Requirement
Output, please, exactly those lines of the listing that come before the line with "The half-height equivalent", along with that line itself.

|---|

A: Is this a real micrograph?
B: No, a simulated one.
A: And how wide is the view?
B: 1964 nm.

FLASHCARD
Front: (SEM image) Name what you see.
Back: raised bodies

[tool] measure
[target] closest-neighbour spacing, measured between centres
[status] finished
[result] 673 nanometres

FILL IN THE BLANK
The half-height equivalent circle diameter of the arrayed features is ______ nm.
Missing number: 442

|---|

Answer section
A: Is this a real micrograph?
B: No, a simulated one.
A: And how wide is the view?
B: 1964 nm.

FLASHCARD
Front: (SEM image) Name what you see.
Back: raised bodies

[tool] measure
[target] closest-neighbour spacing, measured between centres
[status] finished
[result] 673 nanometres

FILL IN THE BLANK
The half-height equivalent circle diameter of the arrayed features is ______ nm.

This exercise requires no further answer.